> [REQUIRED ACTION]
From the records below, please repeat exactly the line that has "Sound: these wafers, L441.3, L441.5, L441.6.", the line that has "alike: words and", and every line between them, and nothing else.

⁂

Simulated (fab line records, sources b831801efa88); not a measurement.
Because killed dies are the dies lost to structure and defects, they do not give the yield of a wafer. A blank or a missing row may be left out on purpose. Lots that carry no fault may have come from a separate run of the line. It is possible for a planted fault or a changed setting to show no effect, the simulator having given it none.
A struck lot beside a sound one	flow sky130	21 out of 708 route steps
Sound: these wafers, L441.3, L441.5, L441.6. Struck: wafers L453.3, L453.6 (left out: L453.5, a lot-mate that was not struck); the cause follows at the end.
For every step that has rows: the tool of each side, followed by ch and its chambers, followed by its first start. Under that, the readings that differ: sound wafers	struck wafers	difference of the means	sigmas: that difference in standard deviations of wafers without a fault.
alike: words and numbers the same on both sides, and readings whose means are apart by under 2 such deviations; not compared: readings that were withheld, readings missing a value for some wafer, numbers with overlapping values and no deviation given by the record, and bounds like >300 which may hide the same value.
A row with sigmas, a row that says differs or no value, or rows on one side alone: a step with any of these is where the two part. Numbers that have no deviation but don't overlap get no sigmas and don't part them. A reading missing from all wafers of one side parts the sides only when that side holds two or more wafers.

⁂

> [REPLY]
Sound: these wafers, L441.3, L441.5, L441.6. Struck: wafers L453.3, L453.6 (left out: L453.5, a lot-mate that was not struck); the cause follows at the end.
For every step that has rows: the tool of each side, followed by ch and its chambers, followed by its first start. Under that, the readings that differ: sound wafers	struck wafers	difference of the means	sigmas: that difference in standard deviations of wafers without a fault.
alike: words and numbers the same on both sides, and readings whose means are apart by under 2 such deviations; not compared: readings that were withheld, readings missing a value for some wafer, numbers with overlapping values and no deviation given by the record, and bounds like >300 which may hide the same value.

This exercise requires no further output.